Work order
Please transcribe the entries below without changing a single character.

_ _ _

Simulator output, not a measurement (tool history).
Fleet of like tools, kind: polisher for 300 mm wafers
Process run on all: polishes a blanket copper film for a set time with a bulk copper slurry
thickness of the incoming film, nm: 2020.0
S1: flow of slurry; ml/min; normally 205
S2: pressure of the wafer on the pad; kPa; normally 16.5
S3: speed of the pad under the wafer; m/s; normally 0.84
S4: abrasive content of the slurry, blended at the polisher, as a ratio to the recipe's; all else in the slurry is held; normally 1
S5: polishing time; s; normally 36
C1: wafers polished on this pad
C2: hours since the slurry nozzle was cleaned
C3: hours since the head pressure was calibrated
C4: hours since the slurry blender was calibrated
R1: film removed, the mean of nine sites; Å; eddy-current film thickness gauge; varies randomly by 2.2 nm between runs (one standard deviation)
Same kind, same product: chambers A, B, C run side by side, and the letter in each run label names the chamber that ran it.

_ _ _

Exercise output
Simulator output, not a measurement (tool history).
Fleet of like tools, kind: polisher for 300 mm wafers
Process run on all: polishes a blanket copper film for a set time with a bulk copper slurry
thickness of the incoming film, nm: 2020.0
S1: flow of slurry; ml/min; normally 205
S2: pressure of the wafer on the pad; kPa; normally 16.5
S3: speed of the pad under the wafer; m/s; normally 0.84
S4: abrasive content of the slurry, blended at the polisher, as a ratio to the recipe's; all else in the slurry is held; normally 1
S5: polishing time; s; normally 36
C1: wafers polished on this pad
C2: hours since the slurry nozzle was cleaned
C3: hours since the head pressure was calibrated
C4: hours since the slurry blender was calibrated
R1: film removed, the mean of nine sites; Å; eddy-current film thickness gauge; varies randomly by 2.2 nm between runs (one standard deviation)
Same kind, same product: chambers A, B, C run side by side, and the letter in each run label names the chamber that ran it.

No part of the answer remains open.